* Material provided:
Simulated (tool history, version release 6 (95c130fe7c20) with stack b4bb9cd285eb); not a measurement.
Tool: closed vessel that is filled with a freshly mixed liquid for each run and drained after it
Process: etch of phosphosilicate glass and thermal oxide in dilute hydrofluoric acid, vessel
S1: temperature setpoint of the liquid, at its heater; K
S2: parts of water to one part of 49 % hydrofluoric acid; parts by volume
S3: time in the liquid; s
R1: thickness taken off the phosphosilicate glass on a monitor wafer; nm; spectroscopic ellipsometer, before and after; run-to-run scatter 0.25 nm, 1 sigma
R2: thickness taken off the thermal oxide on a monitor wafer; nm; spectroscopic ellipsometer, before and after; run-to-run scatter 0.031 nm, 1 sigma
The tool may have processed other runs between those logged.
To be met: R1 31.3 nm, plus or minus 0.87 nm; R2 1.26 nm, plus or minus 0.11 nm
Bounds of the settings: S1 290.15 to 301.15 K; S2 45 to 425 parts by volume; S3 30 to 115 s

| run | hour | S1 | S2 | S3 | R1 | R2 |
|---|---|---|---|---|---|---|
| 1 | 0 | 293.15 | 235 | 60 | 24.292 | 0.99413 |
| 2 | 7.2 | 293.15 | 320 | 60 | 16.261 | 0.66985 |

* Task item: Please print the lines from the start of the records up to and including the line with "Tool: closed vessel", copying each one exactly and leaving out the rest.

* Worked solution:
Simulated (tool history, version release 6 (95c130fe7c20) with stack b4bb9cd285eb); not a measurement.
Tool: closed vessel that is filled with a freshly mixed liquid for each run and drained after it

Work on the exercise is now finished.